* **Requirement**
Your task is to copy all of the data exactly.

* **Data extract**
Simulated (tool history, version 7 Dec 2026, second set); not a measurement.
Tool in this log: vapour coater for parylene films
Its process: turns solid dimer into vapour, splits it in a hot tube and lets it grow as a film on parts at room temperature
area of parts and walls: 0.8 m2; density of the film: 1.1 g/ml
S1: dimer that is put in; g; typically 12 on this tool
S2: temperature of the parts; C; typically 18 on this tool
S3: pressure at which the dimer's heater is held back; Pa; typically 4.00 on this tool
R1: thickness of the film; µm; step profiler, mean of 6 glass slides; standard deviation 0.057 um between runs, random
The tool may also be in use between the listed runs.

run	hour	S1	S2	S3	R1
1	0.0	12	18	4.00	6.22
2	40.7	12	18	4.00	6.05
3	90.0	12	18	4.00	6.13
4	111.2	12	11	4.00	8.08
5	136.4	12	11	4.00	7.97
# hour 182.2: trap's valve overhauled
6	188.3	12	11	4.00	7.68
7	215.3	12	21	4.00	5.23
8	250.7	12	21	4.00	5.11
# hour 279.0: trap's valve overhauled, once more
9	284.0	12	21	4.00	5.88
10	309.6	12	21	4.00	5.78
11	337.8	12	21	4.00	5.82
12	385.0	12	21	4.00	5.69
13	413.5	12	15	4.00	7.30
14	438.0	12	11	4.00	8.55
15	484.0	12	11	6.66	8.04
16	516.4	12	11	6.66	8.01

* **Exercise answer**
Simulated (tool history, version 7 Dec 2026, second set); not a measurement.
Tool in this log: vapour coater for parylene films
Its process: turns solid dimer into vapour, splits it in a hot tube and lets it grow as a film on parts at room temperature
area of parts and walls: 0.8 m2; density of the film: 1.1 g/ml
S1: dimer that is put in; g; typically 12 on this tool
S2: temperature of the parts; C; typically 18 on this tool
S3: pressure at which the dimer's heater is held back; Pa; typically 4.00 on this tool
R1: thickness of the film; µm; step profiler, mean of 6 glass slides; standard deviation 0.057 um between runs, random
The tool may also be in use between the listed runs.

run	hour	S1	S2	S3	R1
1	0.0	12	18	4.00	6.22
2	40.7	12	18	4.00	6.05
3	90.0	12	18	4.00	6.13
4	111.2	12	11	4.00	8.08
5	136.4	12	11	4.00	7.97
# hour 182.2: trap's valve overhauled
6	188.3	12	11	4.00	7.68
7	215.3	12	21	4.00	5.23
8	250.7	12	21	4.00	5.11
# hour 279.0: trap's valve overhauled, once more
9	284.0	12	21	4.00	5.88
10	309.6	12	21	4.00	5.78
11	337.8	12	21	4.00	5.82
12	385.0	12	21	4.00	5.69
13	413.5	12	15	4.00	7.30
14	438.0	12	11	4.00	8.55
15	484.0	12	11	6.66	8.04
16	516.4	12	11	6.66	8.01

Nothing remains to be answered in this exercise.